- _Data for analysis_
--- --- ---

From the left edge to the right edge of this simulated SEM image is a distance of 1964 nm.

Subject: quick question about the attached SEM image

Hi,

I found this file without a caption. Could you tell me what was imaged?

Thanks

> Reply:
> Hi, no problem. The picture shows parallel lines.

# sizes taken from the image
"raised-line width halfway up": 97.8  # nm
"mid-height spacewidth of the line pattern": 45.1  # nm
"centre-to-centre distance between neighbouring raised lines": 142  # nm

--- --- ---

- _Task item_
Could you please copy the lines above exactly, beginning at the first and ending at the line that contains "# sizes taken from the image"?

- _Exercise result_
From the left edge to the right edge of this simulated SEM image is a distance of 1964 nm.

Subject: quick question about the attached SEM image

Hi,

I found this file without a caption. Could you tell me what was imaged?

Thanks

> Reply:
> Hi, no problem. The picture shows parallel lines.

# sizes taken from the image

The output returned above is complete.